| WORK INSTRUCTION |
The expected output is the data below, restated word for word.

| ENTRIES SUPPLIED |
▼

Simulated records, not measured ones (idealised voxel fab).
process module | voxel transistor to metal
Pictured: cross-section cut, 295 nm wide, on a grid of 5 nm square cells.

▲

| TASK ANSWER |
Simulated records, not measured ones (idealised voxel fab).
process module | voxel transistor to metal
Pictured: cross-section cut, 295 nm wide, on a grid of 5 nm square cells.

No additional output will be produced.